════════════════

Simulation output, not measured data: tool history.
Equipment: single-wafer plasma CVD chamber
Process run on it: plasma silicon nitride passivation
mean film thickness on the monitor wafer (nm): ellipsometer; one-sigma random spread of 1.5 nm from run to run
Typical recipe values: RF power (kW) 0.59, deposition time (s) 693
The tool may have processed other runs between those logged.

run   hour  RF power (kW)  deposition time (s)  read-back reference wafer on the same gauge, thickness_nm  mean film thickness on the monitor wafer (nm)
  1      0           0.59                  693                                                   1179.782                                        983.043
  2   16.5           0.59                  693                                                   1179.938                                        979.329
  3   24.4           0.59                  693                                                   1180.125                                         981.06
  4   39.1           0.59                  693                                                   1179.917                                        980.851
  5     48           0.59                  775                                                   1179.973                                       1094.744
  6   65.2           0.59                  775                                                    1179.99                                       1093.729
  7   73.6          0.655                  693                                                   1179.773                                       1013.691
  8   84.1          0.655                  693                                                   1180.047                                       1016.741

════════════════

_Work item_: From the first line above through the line that contains "The tool may", quote each line exactly. Output nothing more.

_Answer section_:
Simulation output, not measured data: tool history.
Equipment: single-wafer plasma CVD chamber
Process run on it: plasma silicon nitride passivation
mean film thickness on the monitor wafer (nm): ellipsometer; one-sigma random spread of 1.5 nm from run to run
Typical recipe values: RF power (kW) 0.59, deposition time (s) 693
The tool may have processed other runs between those logged.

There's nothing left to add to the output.